ASSIGNMENT —
Return the listing in full. Keep every word as it stands.

DATASET —
[Start of section]

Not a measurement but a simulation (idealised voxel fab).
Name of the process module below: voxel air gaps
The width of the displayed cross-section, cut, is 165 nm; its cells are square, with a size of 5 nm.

[End of section]

WRITTEN RESPONSE —
Not a measurement but a simulation (idealised voxel fab).
Name of the process module below: voxel air gaps
The width of the displayed cross-section, cut, is 165 nm; its cells are square, with a size of 5 nm.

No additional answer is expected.